--- START ---

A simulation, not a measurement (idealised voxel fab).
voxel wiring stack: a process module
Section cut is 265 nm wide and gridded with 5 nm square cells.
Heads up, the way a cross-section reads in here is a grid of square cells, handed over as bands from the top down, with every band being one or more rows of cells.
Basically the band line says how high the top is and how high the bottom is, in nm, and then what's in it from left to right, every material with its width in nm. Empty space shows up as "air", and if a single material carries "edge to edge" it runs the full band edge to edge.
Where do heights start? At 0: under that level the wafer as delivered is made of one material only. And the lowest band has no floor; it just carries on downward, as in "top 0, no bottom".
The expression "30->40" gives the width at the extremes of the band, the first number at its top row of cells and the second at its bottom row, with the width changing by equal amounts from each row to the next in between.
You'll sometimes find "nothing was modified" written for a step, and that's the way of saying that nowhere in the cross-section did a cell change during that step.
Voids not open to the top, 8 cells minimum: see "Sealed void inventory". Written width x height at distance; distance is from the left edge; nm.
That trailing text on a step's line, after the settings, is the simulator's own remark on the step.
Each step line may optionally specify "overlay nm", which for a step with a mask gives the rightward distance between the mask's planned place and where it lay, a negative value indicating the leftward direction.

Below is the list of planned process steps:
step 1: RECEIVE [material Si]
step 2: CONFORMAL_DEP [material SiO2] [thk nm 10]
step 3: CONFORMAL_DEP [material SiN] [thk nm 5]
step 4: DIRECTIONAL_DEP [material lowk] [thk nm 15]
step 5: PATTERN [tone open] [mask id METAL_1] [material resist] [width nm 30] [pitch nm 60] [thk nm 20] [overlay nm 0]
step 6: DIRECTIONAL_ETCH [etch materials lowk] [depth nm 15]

--- END ---

— BRIEF —
To complete the exercise, print all of the entries exactly.

— PROBLEM SOLUTION —
A simulation, not a measurement (idealised voxel fab).
voxel wiring stack: a process module
Section cut is 265 nm wide and gridded with 5 nm square cells.
Heads up, the way a cross-section reads in here is a grid of square cells, handed over as bands from the top down, with every band being one or more rows of cells.
Basically the band line says how high the top is and how high the bottom is, in nm, and then what's in it from left to right, every material with its width in nm. Empty space shows up as "air", and if a single material carries "edge to edge" it runs the full band edge to edge.
Where do heights start? At 0: under that level the wafer as delivered is made of one material only. And the lowest band has no floor; it just carries on downward, as in "top 0, no bottom".
The expression "30->40" gives the width at the extremes of the band, the first number at its top row of cells and the second at its bottom row, with the width changing by equal amounts from each row to the next in between.
You'll sometimes find "nothing was modified" written for a step, and that's the way of saying that nowhere in the cross-section did a cell change during that step.
Voids not open to the top, 8 cells minimum: see "Sealed void inventory". Written width x height at distance; distance is from the left edge; nm.
That trailing text on a step's line, after the settings, is the simulator's own remark on the step.
Each step line may optionally specify "overlay nm", which for a step with a mask gives the rightward distance between the mask's planned place and where it lay, a negative value indicating the leftward direction.

Below is the list of planned process steps:
step 1: RECEIVE [material Si]
step 2: CONFORMAL_DEP [material SiO2] [thk nm 10]
step 3: CONFORMAL_DEP [material SiN] [thk nm 5]
step 4: DIRECTIONAL_DEP [material lowk] [thk nm 15]
step 5: PATTERN [tone open] [mask id METAL_1] [material resist] [width nm 30] [pitch nm 60] [thk nm 20] [overlay nm 0]
step 6: DIRECTIONAL_ETCH [etch materials lowk] [depth nm 15]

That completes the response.